**Work order**
Each line from the start of the listing below through the line containing "pressure of the head's centre zone: pressure" should be reproduced exactly, with no others.

**Data to examine**
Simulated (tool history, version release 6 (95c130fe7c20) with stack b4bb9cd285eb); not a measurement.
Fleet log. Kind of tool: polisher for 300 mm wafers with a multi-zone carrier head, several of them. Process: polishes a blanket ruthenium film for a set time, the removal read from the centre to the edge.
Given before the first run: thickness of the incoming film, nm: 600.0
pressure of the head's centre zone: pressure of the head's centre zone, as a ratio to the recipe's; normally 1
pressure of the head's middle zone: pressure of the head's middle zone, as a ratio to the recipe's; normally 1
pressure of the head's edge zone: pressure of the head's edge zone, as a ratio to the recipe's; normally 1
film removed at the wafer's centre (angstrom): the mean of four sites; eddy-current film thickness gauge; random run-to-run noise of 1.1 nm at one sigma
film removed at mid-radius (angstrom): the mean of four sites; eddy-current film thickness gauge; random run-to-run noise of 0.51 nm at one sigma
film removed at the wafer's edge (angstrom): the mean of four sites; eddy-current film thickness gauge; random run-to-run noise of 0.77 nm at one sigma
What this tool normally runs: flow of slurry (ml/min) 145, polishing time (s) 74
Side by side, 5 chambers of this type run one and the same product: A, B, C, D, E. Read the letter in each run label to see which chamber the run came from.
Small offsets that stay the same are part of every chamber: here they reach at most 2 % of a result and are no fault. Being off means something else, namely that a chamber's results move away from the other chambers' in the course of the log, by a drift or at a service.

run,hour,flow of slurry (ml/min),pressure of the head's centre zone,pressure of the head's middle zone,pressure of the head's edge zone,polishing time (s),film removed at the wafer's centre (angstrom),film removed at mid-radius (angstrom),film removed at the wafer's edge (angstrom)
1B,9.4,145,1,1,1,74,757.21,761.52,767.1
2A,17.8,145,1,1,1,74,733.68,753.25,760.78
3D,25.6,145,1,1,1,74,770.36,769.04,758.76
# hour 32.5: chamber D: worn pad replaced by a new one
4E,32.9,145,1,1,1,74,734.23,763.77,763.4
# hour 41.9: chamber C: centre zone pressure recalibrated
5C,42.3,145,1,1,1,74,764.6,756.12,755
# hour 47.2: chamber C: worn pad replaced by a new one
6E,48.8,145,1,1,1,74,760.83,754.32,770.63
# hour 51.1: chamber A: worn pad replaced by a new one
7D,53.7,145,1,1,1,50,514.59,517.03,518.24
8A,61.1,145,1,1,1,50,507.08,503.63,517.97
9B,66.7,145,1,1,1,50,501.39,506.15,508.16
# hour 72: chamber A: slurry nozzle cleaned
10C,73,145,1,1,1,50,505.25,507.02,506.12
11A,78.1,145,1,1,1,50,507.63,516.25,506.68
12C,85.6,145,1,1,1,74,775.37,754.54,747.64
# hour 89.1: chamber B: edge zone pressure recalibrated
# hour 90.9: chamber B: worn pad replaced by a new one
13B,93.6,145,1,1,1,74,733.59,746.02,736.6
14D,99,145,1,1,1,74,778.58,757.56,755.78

**Exercise answer**
Simulated (tool history, version release 6 (95c130fe7c20) with stack b4bb9cd285eb); not a measurement.
Fleet log. Kind of tool: polisher for 300 mm wafers with a multi-zone carrier head, several of them. Process: polishes a blanket ruthenium film for a set time, the removal read from the centre to the edge.
Given before the first run: thickness of the incoming film, nm: 600.0
pressure of the head's centre zone: pressure of the head's centre zone, as a ratio to the recipe's; normally 1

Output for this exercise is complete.